• [Work instruction]
In the records below, find the line that contains "On that fit, the" and the line that contains "The lots' own". Set down exactly those lines and every line between them, and nothing more.

• • •

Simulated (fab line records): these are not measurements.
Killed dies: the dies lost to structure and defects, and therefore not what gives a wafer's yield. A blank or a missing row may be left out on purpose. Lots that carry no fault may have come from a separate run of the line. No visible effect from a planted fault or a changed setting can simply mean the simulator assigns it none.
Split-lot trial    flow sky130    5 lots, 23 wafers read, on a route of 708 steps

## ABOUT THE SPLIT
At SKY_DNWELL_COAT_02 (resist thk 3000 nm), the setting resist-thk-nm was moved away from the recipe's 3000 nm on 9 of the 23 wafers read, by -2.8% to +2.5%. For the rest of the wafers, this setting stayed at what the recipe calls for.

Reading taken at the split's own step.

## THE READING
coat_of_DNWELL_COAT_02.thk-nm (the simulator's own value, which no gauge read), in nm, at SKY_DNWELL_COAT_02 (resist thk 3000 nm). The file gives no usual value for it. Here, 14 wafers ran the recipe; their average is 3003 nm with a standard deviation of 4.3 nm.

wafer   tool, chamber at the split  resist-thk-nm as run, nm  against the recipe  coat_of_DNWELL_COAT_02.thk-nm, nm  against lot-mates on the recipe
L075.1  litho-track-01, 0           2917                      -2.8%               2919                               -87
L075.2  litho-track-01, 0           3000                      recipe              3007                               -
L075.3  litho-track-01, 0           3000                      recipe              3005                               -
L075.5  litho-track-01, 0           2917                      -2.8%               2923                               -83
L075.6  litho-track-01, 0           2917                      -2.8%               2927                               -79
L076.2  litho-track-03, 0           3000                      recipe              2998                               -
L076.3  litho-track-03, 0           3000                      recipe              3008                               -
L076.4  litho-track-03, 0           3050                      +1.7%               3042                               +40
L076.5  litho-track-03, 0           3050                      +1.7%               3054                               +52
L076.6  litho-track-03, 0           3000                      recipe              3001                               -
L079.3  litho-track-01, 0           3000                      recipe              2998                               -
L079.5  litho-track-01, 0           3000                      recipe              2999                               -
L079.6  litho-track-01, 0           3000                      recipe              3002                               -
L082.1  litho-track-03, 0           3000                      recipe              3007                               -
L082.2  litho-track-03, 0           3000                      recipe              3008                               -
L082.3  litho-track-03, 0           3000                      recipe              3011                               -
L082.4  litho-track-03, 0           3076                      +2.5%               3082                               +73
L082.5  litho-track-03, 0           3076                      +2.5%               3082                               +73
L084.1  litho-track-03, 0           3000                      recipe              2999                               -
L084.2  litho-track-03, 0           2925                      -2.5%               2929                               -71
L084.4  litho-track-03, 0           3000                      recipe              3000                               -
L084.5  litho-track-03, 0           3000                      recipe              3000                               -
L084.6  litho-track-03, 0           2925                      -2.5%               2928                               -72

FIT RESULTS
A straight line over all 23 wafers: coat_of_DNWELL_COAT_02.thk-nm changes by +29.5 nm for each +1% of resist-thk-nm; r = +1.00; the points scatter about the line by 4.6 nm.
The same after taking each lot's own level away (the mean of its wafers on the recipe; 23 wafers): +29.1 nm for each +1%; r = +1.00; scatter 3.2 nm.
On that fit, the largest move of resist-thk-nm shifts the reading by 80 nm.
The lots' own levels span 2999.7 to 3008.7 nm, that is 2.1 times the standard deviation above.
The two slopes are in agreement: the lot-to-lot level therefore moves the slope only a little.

• • •

• [Written reply]
On that fit, the largest move of resist-thk-nm shifts the reading by 80 nm.
The lots' own levels span 2999.7 to 3008.7 nm, that is 2.1 times the standard deviation above.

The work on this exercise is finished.